### Work instruction
Entries follow. Give back exactly the lines starting at the one containing "2 desks looking" and ending at the one containing "## AT THE TOOL OWNER'S DESK: rie_diel-01", and no other lines.

*** Stored data

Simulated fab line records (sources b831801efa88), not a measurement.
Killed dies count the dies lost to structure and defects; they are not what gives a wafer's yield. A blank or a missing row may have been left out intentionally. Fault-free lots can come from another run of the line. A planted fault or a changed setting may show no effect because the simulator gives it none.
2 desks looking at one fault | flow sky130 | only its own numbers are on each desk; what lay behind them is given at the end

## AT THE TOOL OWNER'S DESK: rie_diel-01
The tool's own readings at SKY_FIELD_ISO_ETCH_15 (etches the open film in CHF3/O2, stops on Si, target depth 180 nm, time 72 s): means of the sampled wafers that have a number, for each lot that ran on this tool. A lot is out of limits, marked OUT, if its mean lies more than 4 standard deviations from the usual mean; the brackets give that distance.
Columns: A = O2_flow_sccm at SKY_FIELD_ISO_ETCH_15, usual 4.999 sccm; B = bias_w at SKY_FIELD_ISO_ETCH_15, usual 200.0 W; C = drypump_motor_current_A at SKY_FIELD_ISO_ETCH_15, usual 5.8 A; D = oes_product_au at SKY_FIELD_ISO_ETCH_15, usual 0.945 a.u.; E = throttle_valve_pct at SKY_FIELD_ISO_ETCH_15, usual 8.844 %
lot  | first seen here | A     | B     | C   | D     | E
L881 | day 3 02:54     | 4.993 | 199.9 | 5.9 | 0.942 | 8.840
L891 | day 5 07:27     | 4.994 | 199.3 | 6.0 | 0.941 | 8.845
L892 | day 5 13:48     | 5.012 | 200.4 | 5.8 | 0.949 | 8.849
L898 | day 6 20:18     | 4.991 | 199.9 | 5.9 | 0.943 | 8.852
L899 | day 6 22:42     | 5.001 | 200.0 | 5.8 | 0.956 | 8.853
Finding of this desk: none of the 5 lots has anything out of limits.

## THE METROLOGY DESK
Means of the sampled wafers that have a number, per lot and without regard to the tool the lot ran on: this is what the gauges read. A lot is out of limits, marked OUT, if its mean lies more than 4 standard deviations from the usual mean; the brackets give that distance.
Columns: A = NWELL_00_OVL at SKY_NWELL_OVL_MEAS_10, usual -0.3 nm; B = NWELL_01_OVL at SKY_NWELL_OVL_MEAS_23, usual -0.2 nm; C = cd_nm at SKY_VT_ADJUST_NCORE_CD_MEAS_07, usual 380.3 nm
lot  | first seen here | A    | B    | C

******

### Task answer
2 desks looking at one fault | flow sky130 | only its own numbers are on each desk; what lay behind them is given at the end

## AT THE TOOL OWNER'S DESK: rie_diel-01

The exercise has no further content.